_ACTIVITY_
Up to and including the line with "P1: etch of", reproduce the listing below exactly, beginning at its first line.

_RECORDS SUPPLIED_
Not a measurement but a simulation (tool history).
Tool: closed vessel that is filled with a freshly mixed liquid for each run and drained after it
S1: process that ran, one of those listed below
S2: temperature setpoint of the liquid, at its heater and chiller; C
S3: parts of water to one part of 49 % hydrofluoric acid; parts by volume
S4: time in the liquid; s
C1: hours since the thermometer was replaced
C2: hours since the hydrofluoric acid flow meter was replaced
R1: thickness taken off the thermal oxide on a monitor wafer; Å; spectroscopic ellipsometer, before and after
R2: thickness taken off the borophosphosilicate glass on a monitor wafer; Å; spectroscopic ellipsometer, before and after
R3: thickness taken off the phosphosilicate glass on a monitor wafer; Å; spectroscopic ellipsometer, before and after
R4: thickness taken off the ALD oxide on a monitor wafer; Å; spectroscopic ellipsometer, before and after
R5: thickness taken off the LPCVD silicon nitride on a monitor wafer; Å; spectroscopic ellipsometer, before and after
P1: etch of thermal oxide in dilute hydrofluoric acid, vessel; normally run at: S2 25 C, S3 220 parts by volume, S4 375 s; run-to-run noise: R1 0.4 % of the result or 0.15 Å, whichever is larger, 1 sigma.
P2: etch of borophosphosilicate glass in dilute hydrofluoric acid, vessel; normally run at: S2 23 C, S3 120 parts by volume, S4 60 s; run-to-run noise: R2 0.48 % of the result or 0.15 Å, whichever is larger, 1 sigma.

_REPLY_
Not a measurement but a simulation (tool history).
Tool: closed vessel that is filled with a freshly mixed liquid for each run and drained after it
S1: process that ran, one of those listed below
S2: temperature setpoint of the liquid, at its heater and chiller; C
S3: parts of water to one part of 49 % hydrofluoric acid; parts by volume
S4: time in the liquid; s
C1: hours since the thermometer was replaced
C2: hours since the hydrofluoric acid flow meter was replaced
R1: thickness taken off the thermal oxide on a monitor wafer; Å; spectroscopic ellipsometer, before and after
R2: thickness taken off the borophosphosilicate glass on a monitor wafer; Å; spectroscopic ellipsometer, before and after
R3: thickness taken off the phosphosilicate glass on a monitor wafer; Å; spectroscopic ellipsometer, before and after
R4: thickness taken off the ALD oxide on a monitor wafer; Å; spectroscopic ellipsometer, before and after
R5: thickness taken off the LPCVD silicon nitride on a monitor wafer; Å; spectroscopic ellipsometer, before and after
P1: etch of thermal oxide in dilute hydrofluoric acid, vessel; normally run at: S2 25 C, S3 220 parts by volume, S4 375 s; run-to-run noise: R1 0.4 % of the result or 0.15 Å, whichever is larger, 1 sigma.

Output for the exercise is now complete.